What appears from the first line of the records below through the line containing "shows | lines |" must be reproduced verbatim.

[[ GIVEN INFORMATION, beginning ]]
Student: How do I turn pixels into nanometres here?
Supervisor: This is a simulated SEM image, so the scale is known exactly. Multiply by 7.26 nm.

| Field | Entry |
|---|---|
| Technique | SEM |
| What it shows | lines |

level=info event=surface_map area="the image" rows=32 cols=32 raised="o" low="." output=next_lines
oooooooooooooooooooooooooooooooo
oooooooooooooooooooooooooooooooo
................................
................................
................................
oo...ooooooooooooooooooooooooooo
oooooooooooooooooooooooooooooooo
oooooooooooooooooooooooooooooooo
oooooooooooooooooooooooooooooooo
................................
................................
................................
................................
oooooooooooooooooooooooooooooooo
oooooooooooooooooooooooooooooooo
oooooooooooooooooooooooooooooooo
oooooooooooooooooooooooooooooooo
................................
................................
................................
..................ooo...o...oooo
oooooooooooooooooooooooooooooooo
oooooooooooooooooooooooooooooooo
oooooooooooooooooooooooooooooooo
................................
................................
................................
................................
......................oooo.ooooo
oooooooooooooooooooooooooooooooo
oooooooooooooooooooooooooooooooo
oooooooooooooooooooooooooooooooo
[[ GIVEN INFORMATION, end ]]

EXERCISE ANSWER.
Student: How do I turn pixels into nanometres here?
Supervisor: This is a simulated SEM image, so the scale is known exactly. Multiply by 7.26 nm.

| Field | Entry |
|---|---|
| Technique | SEM |
| What it shows | lines |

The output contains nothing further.